Work order >>
I'd like an exact copy of every line from the start of the entries below through the line containing "Si3N4 / removed", please.

==============================
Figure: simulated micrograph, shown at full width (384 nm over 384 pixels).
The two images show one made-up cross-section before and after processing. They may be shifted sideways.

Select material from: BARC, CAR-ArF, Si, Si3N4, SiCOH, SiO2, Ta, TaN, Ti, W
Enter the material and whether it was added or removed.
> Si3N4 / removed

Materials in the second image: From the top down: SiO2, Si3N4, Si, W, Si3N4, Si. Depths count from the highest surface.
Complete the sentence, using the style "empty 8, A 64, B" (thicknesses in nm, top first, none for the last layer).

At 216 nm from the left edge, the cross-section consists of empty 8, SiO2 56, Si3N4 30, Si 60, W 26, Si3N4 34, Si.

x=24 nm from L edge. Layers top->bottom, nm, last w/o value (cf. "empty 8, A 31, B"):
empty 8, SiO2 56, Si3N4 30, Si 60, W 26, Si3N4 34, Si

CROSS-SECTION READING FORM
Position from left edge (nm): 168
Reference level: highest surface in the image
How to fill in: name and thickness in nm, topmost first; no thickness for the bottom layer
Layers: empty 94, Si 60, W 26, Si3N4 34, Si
==============================

Task output >>
Figure: simulated micrograph, shown at full width (384 nm over 384 pixels).
The two images show one made-up cross-section before and after processing. They may be shifted sideways.

Select material from: BARC, CAR-ArF, Si, Si3N4, SiCOH, SiO2, Ta, TaN, Ti, W
Enter the material and whether it was added or removed.
> Si3N4 / removed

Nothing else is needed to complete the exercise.